» **Work item**: Please transcribe every record below exactly as written.

+ + +

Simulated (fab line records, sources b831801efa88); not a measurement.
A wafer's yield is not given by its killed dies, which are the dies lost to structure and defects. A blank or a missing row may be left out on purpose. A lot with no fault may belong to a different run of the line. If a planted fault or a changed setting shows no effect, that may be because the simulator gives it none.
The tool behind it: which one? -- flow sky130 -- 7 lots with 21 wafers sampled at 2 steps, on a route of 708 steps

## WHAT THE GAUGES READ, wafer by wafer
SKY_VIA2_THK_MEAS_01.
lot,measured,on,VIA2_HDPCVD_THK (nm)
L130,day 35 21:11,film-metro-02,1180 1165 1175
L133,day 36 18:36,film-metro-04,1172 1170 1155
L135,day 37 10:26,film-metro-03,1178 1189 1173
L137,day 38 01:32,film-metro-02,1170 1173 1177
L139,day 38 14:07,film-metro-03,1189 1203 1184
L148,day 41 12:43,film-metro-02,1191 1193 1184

+ + +

» **Exercise response**:
Simulated (fab line records, sources b831801efa88); not a measurement.
A wafer's yield is not given by its killed dies, which are the dies lost to structure and defects. A blank or a missing row may be left out on purpose. A lot with no fault may belong to a different run of the line. If a planted fault or a changed setting shows no effect, that may be because the simulator gives it none.
The tool behind it: which one? -- flow sky130 -- 7 lots with 21 wafers sampled at 2 steps, on a route of 708 steps

## WHAT THE GAUGES READ, wafer by wafer
SKY_VIA2_THK_MEAS_01.
lot,measured,on,VIA2_HDPCVD_THK (nm)
L130,day 35 21:11,film-metro-02,1180 1165 1175
L133,day 36 18:36,film-metro-04,1172 1170 1155
L135,day 37 10:26,film-metro-03,1178 1189 1173
L137,day 38 01:32,film-metro-02,1170 1173 1177
L139,day 38 14:07,film-metro-03,1189 1203 1184
L148,day 41 12:43,film-metro-02,1191 1193 1184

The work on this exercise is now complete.